········

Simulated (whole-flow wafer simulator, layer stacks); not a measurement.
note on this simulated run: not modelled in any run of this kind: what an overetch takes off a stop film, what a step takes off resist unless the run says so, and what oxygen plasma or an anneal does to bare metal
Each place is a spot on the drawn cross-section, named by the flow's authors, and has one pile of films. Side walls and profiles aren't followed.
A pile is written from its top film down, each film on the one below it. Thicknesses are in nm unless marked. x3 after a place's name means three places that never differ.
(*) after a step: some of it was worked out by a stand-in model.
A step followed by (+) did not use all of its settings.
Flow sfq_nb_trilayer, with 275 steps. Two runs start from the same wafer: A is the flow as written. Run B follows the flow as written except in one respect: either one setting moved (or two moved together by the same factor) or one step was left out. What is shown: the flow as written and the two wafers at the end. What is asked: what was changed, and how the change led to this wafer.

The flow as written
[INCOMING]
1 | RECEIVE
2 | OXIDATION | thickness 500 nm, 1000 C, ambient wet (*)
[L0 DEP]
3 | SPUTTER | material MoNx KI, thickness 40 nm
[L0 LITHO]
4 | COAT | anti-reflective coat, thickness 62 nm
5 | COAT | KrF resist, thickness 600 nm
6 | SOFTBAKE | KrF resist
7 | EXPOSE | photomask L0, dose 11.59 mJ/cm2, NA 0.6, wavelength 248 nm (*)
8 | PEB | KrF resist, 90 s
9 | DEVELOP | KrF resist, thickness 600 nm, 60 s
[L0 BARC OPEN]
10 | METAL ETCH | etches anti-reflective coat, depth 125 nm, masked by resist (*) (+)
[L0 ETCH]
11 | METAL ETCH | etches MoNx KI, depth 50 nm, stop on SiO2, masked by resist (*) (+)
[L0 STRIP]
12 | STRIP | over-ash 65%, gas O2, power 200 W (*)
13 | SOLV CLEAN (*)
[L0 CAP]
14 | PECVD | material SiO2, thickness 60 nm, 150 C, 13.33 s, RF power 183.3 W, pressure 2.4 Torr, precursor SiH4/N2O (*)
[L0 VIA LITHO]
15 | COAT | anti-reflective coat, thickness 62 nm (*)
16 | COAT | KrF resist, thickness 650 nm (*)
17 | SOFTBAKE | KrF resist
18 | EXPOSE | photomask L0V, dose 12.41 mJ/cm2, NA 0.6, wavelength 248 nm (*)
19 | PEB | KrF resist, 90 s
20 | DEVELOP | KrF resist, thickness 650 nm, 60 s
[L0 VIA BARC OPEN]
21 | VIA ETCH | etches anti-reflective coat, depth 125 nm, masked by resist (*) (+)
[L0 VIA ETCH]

········

§ **WORK ORDER**
Each line from the top of the listing down to and including the one containing "Each place is" should be transcribed exactly; nothing else is to be output.

§ **EXERCISE RESULT**
Simulated (whole-flow wafer simulator, layer stacks); not a measurement.
note on this simulated run: not modelled in any run of this kind: what an overetch takes off a stop film, what a step takes off resist unless the run says so, and what oxygen plasma or an anneal does to bare metal
Each place is a spot on the drawn cross-section, named by the flow's authors, and has one pile of films. Side walls and profiles aren't followed.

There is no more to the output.